Task item — The records are given next. Repeat each one exactly.

»»

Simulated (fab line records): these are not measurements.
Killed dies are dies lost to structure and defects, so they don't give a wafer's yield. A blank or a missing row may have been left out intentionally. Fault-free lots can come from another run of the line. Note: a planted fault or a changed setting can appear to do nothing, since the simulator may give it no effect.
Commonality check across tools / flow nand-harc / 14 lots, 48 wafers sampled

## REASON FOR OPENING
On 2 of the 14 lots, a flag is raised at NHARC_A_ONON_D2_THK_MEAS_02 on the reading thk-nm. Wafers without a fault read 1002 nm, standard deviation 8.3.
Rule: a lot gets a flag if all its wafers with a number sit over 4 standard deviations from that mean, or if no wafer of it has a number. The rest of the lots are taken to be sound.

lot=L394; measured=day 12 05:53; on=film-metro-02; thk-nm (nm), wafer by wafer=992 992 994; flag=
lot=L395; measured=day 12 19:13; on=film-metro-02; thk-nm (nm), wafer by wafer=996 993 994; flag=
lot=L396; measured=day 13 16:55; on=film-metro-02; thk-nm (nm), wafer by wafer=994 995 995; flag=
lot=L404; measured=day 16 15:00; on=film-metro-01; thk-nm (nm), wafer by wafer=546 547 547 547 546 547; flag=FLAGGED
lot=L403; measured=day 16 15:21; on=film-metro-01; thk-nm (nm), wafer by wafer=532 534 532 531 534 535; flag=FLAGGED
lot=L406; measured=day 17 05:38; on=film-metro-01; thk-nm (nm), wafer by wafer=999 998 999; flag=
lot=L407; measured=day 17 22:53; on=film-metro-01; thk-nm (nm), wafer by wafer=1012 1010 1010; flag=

««

Problem solution —
Simulated (fab line records): these are not measurements.
Killed dies are dies lost to structure and defects, so they don't give a wafer's yield. A blank or a missing row may have been left out intentionally. Fault-free lots can come from another run of the line. Note: a planted fault or a changed setting can appear to do nothing, since the simulator may give it no effect.
Commonality check across tools / flow nand-harc / 14 lots, 48 wafers sampled

## REASON FOR OPENING
On 2 of the 14 lots, a flag is raised at NHARC_A_ONON_D2_THK_MEAS_02 on the reading thk-nm. Wafers without a fault read 1002 nm, standard deviation 8.3.
Rule: a lot gets a flag if all its wafers with a number sit over 4 standard deviations from that mean, or if no wafer of it has a number. The rest of the lots are taken to be sound.

lot=L394; measured=day 12 05:53; on=film-metro-02; thk-nm (nm), wafer by wafer=992 992 994; flag=
lot=L395; measured=day 12 19:13; on=film-metro-02; thk-nm (nm), wafer by wafer=996 993 994; flag=
lot=L396; measured=day 13 16:55; on=film-metro-02; thk-nm (nm), wafer by wafer=994 995 995; flag=
lot=L404; measured=day 16 15:00; on=film-metro-01; thk-nm (nm), wafer by wafer=546 547 547 547 546 547; flag=FLAGGED
lot=L403; measured=day 16 15:21; on=film-metro-01; thk-nm (nm), wafer by wafer=532 534 532 531 534 535; flag=FLAGGED
lot=L406; measured=day 17 05:38; on=film-metro-01; thk-nm (nm), wafer by wafer=999 998 999; flag=
lot=L407; measured=day 17 22:53; on=film-metro-01; thk-nm (nm), wafer by wafer=1012 1010 1010; flag=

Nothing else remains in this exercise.